● **Information provided**:
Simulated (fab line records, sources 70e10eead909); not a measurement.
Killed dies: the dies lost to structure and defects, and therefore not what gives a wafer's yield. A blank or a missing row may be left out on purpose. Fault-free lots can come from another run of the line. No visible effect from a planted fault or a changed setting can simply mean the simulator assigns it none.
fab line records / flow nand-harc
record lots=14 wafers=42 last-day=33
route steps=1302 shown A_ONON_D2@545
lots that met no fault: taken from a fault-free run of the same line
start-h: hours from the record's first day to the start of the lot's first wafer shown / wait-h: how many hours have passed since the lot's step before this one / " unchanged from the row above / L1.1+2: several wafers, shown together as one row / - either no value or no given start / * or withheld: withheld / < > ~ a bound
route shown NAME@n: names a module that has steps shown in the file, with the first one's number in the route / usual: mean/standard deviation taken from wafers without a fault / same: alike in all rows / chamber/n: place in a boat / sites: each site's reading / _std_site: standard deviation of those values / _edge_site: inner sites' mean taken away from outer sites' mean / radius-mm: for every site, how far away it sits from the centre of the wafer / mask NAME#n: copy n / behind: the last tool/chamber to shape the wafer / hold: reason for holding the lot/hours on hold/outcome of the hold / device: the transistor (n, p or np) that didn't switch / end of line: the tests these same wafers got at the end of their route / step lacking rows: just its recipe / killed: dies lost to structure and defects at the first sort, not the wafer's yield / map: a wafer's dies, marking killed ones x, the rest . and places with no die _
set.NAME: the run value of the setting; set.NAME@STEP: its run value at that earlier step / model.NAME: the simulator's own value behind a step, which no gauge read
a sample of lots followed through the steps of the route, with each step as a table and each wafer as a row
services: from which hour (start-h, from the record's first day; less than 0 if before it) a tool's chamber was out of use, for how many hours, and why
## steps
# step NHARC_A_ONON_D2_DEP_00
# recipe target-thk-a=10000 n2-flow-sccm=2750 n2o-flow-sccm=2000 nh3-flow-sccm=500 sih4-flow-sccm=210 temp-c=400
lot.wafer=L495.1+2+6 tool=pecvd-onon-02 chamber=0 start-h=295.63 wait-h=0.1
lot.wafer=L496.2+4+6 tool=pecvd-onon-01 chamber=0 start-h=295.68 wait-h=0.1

● **Required action**: Set down verbatim only the lines between the start of the data above and the line with "start-h: hours from", both boundaries included.

● **Written reply**:
Simulated (fab line records, sources 70e10eead909); not a measurement.
Killed dies: the dies lost to structure and defects, and therefore not what gives a wafer's yield. A blank or a missing row may be left out on purpose. Fault-free lots can come from another run of the line. No visible effect from a planted fault or a changed setting can simply mean the simulator assigns it none.
fab line records / flow nand-harc
record lots=14 wafers=42 last-day=33
route steps=1302 shown A_ONON_D2@545
lots that met no fault: taken from a fault-free run of the same line
start-h: hours from the record's first day to the start of the lot's first wafer shown / wait-h: how many hours have passed since the lot's step before this one / " unchanged from the row above / L1.1+2: several wafers, shown together as one row / - either no value or no given start / * or withheld: withheld / < > ~ a bound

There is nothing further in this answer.